#### Brief:
Everything in the listing below should be repeated exactly.

══════════

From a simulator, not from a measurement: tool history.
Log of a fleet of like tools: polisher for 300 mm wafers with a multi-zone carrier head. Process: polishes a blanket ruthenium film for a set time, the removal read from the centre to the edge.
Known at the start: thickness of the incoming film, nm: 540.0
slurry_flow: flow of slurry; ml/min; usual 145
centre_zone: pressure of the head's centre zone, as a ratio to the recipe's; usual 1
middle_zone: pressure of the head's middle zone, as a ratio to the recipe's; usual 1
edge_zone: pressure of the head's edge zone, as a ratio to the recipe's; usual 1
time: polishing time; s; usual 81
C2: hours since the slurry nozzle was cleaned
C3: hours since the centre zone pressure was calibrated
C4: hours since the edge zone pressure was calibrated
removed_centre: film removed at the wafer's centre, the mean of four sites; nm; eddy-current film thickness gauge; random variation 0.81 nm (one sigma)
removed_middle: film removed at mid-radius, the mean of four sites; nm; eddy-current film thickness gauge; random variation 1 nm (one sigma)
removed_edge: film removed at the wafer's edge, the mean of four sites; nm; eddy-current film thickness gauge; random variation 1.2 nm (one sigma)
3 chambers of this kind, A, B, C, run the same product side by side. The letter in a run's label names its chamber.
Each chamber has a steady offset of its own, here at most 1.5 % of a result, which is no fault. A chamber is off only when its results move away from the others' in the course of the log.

══════════

#### Written reply:
From a simulator, not from a measurement: tool history.
Log of a fleet of like tools: polisher for 300 mm wafers with a multi-zone carrier head. Process: polishes a blanket ruthenium film for a set time, the removal read from the centre to the edge.
Known at the start: thickness of the incoming film, nm: 540.0
slurry_flow: flow of slurry; ml/min; usual 145
centre_zone: pressure of the head's centre zone, as a ratio to the recipe's; usual 1
middle_zone: pressure of the head's middle zone, as a ratio to the recipe's; usual 1
edge_zone: pressure of the head's edge zone, as a ratio to the recipe's; usual 1
time: polishing time; s; usual 81
C2: hours since the slurry nozzle was cleaned
C3: hours since the centre zone pressure was calibrated
C4: hours since the edge zone pressure was calibrated
removed_centre: film removed at the wafer's centre, the mean of four sites; nm; eddy-current film thickness gauge; random variation 0.81 nm (one sigma)
removed_middle: film removed at mid-radius, the mean of four sites; nm; eddy-current film thickness gauge; random variation 1 nm (one sigma)
removed_edge: film removed at the wafer's edge, the mean of four sites; nm; eddy-current film thickness gauge; random variation 1.2 nm (one sigma)
3 chambers of this kind, A, B, C, run the same product side by side. The letter in a run's label names its chamber.
Each chamber has a steady offset of its own, here at most 1.5 % of a result, which is no fault. A chamber is off only when its results move away from the others' in the course of the log.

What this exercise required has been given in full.